'''

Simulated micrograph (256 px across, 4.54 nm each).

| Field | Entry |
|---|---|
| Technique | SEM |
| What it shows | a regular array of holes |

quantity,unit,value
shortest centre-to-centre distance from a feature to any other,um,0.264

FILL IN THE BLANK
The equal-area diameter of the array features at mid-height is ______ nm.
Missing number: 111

'''

* ACTION ITEM
Extract each entry in full and write it down exactly.

* TASK ANSWER
Simulated micrograph (256 px across, 4.54 nm each).

| Field | Entry |
|---|---|
| Technique | SEM |
| What it shows | a regular array of holes |

quantity,unit,value
shortest centre-to-centre distance from a feature to any other,um,0.264

FILL IN THE BLANK
The equal-area diameter of the array features at mid-height is ______ nm.
Missing number: 111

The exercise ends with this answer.